- ACTION ITEM:
The entries below are to be reproduced in full, exactly as written.

- SUPPLIED DATA:
↓↓↓

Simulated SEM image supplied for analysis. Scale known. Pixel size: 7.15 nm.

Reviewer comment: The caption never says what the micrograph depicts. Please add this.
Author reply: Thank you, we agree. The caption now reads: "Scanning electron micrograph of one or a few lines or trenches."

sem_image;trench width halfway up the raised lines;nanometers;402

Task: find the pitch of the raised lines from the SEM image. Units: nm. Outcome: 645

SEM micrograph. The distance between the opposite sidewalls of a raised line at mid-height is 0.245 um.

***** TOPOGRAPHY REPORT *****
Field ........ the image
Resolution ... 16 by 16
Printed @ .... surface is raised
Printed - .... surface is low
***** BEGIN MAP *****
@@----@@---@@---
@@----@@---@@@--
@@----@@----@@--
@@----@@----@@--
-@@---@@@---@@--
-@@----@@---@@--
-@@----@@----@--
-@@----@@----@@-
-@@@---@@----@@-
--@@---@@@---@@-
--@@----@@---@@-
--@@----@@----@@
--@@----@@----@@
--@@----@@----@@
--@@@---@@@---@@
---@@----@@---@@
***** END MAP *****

↑↑↑

- YOUR SOLUTION:
Simulated SEM image supplied for analysis. Scale known. Pixel size: 7.15 nm.

Reviewer comment: The caption never says what the micrograph depicts. Please add this.
Author reply: Thank you, we agree. The caption now reads: "Scanning electron micrograph of one or a few lines or trenches."

sem_image;trench width halfway up the raised lines;nanometers;402

Task: find the pitch of the raised lines from the SEM image. Units: nm. Outcome: 645

SEM micrograph. The distance between the opposite sidewalls of a raised line at mid-height is 0.245 um.

***** TOPOGRAPHY REPORT *****
Field ........ the image
Resolution ... 16 by 16
Printed @ .... surface is raised
Printed - .... surface is low
***** BEGIN MAP *****
@@----@@---@@---
@@----@@---@@@--
@@----@@----@@--
@@----@@----@@--
-@@---@@@---@@--
-@@----@@---@@--
-@@----@@----@--
-@@----@@----@@-
-@@@---@@----@@-
--@@---@@@---@@-
--@@----@@---@@-
--@@----@@----@@
--@@----@@----@@
--@@----@@----@@
--@@@---@@@---@@
---@@----@@---@@
***** END MAP *****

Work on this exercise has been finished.